Work instruction:
Give the listing below again in full, exactly as written.

Data listing:
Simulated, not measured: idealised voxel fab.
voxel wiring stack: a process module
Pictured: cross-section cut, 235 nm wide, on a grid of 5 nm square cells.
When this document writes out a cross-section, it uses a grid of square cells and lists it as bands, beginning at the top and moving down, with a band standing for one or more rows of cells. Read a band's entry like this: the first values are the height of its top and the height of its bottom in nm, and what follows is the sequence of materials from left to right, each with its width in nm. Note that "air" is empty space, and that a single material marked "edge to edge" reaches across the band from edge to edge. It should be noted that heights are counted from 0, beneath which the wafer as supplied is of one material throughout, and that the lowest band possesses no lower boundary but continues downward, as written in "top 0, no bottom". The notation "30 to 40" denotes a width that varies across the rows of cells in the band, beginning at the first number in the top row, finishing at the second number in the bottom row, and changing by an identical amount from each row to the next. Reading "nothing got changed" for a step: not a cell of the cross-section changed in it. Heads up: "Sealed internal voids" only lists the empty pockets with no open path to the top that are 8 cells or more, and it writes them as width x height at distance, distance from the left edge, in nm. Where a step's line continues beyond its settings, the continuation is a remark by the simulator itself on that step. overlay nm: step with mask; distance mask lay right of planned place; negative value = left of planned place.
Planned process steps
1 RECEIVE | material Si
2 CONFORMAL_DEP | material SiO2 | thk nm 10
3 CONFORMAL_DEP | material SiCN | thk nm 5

Problem solution:
Simulated, not measured: idealised voxel fab.
voxel wiring stack: a process module
Pictured: cross-section cut, 235 nm wide, on a grid of 5 nm square cells.
When this document writes out a cross-section, it uses a grid of square cells and lists it as bands, beginning at the top and moving down, with a band standing for one or more rows of cells. Read a band's entry like this: the first values are the height of its top and the height of its bottom in nm, and what follows is the sequence of materials from left to right, each with its width in nm. Note that "air" is empty space, and that a single material marked "edge to edge" reaches across the band from edge to edge. It should be noted that heights are counted from 0, beneath which the wafer as supplied is of one material throughout, and that the lowest band possesses no lower boundary but continues downward, as written in "top 0, no bottom". The notation "30 to 40" denotes a width that varies across the rows of cells in the band, beginning at the first number in the top row, finishing at the second number in the bottom row, and changing by an identical amount from each row to the next. Reading "nothing got changed" for a step: not a cell of the cross-section changed in it. Heads up: "Sealed internal voids" only lists the empty pockets with no open path to the top that are 8 cells or more, and it writes them as width x height at distance, distance from the left edge, in nm. Where a step's line continues beyond its settings, the continuation is a remark by the simulator itself on that step. overlay nm: step with mask; distance mask lay right of planned place; negative value = left of planned place.
Planned process steps
1 RECEIVE | material Si
2 CONFORMAL_DEP | material SiO2 | thk nm 10
3 CONFORMAL_DEP | material SiCN | thk nm 5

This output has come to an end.